■ ■ ■ ■ ■
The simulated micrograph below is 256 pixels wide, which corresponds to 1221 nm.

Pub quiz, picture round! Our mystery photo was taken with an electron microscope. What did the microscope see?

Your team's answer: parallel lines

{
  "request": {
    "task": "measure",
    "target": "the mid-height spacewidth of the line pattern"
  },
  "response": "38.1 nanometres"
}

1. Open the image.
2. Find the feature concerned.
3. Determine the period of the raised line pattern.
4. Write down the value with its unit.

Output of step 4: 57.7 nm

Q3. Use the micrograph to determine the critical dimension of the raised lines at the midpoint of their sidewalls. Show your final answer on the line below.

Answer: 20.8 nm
■ ■ ■ ■ ■

**Work instruction**.
The response should be the listing above, limited to the lines between the one holding "3. Determine the" and the one holding "Q3. Use the", inclusive, reproduced exactly.

**Written solution**.
3. Determine the period of the raised line pattern.
4. Write down the value with its unit.

Output of step 4: 57.7 nm

Q3. Use the micrograph to determine the critical dimension of the raised lines at the midpoint of their sidewalls. Show your final answer on the line below.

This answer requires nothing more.